▶ [Information provided]:
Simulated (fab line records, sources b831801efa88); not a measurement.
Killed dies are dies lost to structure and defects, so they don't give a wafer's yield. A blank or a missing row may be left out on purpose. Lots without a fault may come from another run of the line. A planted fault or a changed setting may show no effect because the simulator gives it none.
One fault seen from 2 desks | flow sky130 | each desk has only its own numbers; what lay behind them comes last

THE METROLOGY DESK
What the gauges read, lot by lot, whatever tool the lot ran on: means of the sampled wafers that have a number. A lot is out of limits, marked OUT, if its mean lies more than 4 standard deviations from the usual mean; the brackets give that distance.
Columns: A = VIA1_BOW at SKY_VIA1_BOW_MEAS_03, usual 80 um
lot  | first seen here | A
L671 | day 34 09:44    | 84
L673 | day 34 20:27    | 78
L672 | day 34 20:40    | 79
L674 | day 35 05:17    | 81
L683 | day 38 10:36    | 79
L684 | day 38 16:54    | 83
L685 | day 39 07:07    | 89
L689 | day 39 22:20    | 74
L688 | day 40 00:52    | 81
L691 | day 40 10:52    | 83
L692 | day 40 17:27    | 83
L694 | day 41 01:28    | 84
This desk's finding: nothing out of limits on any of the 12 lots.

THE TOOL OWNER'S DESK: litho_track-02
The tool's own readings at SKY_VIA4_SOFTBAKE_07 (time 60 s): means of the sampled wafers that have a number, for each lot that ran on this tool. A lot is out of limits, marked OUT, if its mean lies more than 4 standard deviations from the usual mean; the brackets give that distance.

▶ [Task item]:
Please return the records above exactly as they are written.

▶ [Written answer]:
Simulated (fab line records, sources b831801efa88); not a measurement.
Killed dies are dies lost to structure and defects, so they don't give a wafer's yield. A blank or a missing row may be left out on purpose. Lots without a fault may come from another run of the line. A planted fault or a changed setting may show no effect because the simulator gives it none.
One fault seen from 2 desks | flow sky130 | each desk has only its own numbers; what lay behind them comes last

THE METROLOGY DESK
What the gauges read, lot by lot, whatever tool the lot ran on: means of the sampled wafers that have a number. A lot is out of limits, marked OUT, if its mean lies more than 4 standard deviations from the usual mean; the brackets give that distance.
Columns: A = VIA1_BOW at SKY_VIA1_BOW_MEAS_03, usual 80 um
lot  | first seen here | A
L671 | day 34 09:44    | 84
L673 | day 34 20:27    | 78
L672 | day 34 20:40    | 79
L674 | day 35 05:17    | 81
L683 | day 38 10:36    | 79
L684 | day 38 16:54    | 83
L685 | day 39 07:07    | 89
L689 | day 39 22:20    | 74
L688 | day 40 00:52    | 81
L691 | day 40 10:52    | 83
L692 | day 40 17:27    | 83
L694 | day 41 01:28    | 84
This desk's finding: nothing out of limits on any of the 12 lots.

THE TOOL OWNER'S DESK: litho_track-02
The tool's own readings at SKY_VIA4_SOFTBAKE_07 (time 60 s): means of the sampled wafers that have a number, for each lot that ran on this tool. A lot is out of limits, marked OUT, if its mean lies more than 4 standard deviations from the usual mean; the brackets give that distance.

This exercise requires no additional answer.